• [Work order] Only the lines from the top of the data through the one with "Units: source_w in" are to be written out, each exactly as it stands.

Data shown below:

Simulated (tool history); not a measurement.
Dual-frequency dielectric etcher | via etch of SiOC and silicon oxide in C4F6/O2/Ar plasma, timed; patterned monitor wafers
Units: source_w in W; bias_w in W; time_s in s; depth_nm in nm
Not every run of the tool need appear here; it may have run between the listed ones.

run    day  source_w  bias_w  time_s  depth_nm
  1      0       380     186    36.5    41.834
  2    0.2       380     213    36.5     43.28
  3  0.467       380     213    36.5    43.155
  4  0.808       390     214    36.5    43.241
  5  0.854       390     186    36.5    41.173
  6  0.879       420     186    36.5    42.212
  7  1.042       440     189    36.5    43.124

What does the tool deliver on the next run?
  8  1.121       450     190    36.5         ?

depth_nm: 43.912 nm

End of Data shown.

• [Task result]
Simulated (tool history); not a measurement.
Dual-frequency dielectric etcher | via etch of SiOC and silicon oxide in C4F6/O2/Ar plasma, timed; patterned monitor wafers
Units: source_w in W; bias_w in W; time_s in s; depth_nm in nm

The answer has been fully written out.